▶ INFORMATION SUPPLIED:

━━━━━━━━━━━━━━━━━━━━

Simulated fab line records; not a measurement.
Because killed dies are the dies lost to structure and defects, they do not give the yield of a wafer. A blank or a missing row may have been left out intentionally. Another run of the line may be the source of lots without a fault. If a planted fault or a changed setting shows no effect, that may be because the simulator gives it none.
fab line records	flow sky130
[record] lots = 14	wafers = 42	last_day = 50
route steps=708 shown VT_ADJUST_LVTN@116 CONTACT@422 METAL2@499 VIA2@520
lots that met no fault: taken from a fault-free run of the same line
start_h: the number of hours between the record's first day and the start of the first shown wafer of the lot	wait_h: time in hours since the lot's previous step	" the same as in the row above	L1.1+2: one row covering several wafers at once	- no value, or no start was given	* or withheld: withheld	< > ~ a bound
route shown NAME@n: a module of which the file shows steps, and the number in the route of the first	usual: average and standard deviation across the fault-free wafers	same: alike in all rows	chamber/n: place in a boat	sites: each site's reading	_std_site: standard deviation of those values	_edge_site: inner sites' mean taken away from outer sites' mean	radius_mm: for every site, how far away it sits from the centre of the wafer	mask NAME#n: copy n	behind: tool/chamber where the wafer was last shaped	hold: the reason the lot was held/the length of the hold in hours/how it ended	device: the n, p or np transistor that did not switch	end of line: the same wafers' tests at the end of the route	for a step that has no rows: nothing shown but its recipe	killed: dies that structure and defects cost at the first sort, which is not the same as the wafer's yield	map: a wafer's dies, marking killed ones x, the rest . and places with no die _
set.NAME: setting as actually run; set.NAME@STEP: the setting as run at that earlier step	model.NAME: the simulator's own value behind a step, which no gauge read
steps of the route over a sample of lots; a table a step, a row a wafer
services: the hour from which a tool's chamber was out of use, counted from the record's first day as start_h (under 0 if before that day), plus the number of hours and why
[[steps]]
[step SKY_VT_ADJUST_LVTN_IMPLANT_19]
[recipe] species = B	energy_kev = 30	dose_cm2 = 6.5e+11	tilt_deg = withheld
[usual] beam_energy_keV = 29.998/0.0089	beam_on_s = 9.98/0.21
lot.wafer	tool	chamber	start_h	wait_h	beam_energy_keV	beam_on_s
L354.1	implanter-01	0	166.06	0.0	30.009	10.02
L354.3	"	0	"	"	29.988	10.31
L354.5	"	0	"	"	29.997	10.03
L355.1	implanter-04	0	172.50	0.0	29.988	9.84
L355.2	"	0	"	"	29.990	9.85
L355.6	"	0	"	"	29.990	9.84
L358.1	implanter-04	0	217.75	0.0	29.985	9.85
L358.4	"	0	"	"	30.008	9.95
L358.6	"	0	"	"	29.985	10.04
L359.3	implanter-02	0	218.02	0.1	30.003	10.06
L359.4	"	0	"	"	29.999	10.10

━━━━━━━━━━━━━━━━━━━━

▶ ACTIVITY:
Ending with the line containing "lots that met", please print exactly the lines of the material above from its first line onward, and nothing else.

▶ WRITTEN REPLY:
Simulated fab line records; not a measurement.
Because killed dies are the dies lost to structure and defects, they do not give the yield of a wafer. A blank or a missing row may have been left out intentionally. Another run of the line may be the source of lots without a fault. If a planted fault or a changed setting shows no effect, that may be because the simulator gives it none.
fab line records	flow sky130
[record] lots = 14	wafers = 42	last_day = 50
route steps=708 shown VT_ADJUST_LVTN@116 CONTACT@422 METAL2@499 VIA2@520
lots that met no fault: taken from a fault-free run of the same line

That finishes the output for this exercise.